* _WORK TASK_: Exactly as given, write out all the entries again.

(MATERIAL SHOWN Opens)
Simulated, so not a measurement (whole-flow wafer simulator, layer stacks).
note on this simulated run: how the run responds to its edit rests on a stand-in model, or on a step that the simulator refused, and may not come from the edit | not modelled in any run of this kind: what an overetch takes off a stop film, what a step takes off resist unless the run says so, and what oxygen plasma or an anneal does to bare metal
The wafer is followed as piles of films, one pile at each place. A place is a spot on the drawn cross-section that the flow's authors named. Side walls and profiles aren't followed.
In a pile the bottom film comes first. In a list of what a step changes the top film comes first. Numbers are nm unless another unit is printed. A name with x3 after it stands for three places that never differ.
(MATERIAL SHOWN Closes)

* _EXERCISE OUTPUT_:
Simulated, so not a measurement (whole-flow wafer simulator, layer stacks).
note on this simulated run: how the run responds to its edit rests on a stand-in model, or on a step that the simulator refused, and may not come from the edit | not modelled in any run of this kind: what an overetch takes off a stop film, what a step takes off resist unless the run says so, and what oxygen plasma or an anneal does to bare metal
The wafer is followed as piles of films, one pile at each place. A place is a spot on the drawn cross-section that the flow's authors named. Side walls and profiles aren't followed.
In a pile the bottom film comes first. In a list of what a step changes the top film comes first. Numbers are nm unless another unit is printed. A name with x3 after it stands for three places that never differ.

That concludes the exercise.